Data section:
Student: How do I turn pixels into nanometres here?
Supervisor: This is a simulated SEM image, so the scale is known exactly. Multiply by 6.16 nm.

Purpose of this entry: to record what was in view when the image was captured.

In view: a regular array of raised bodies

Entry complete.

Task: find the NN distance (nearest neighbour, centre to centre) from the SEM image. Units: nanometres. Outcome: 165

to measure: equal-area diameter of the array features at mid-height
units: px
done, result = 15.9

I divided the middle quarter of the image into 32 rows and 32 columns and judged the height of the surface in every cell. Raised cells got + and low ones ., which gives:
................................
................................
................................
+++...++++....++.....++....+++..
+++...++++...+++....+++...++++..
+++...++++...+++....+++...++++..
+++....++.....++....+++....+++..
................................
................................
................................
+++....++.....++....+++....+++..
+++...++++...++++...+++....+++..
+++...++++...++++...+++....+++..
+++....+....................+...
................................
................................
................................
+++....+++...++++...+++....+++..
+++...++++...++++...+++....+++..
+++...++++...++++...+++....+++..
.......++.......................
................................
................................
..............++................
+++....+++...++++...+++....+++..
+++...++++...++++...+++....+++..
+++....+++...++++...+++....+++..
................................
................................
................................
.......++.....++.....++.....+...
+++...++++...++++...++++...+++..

Work order: When you reach the line in the material above that holds "Purpose of this", begin reproducing lines exactly, and stop after the line that holds "Entry complete.".

Exercise answer:
Purpose of this entry: to record what was in view when the image was captured.

In view: a regular array of raised bodies

Entry complete.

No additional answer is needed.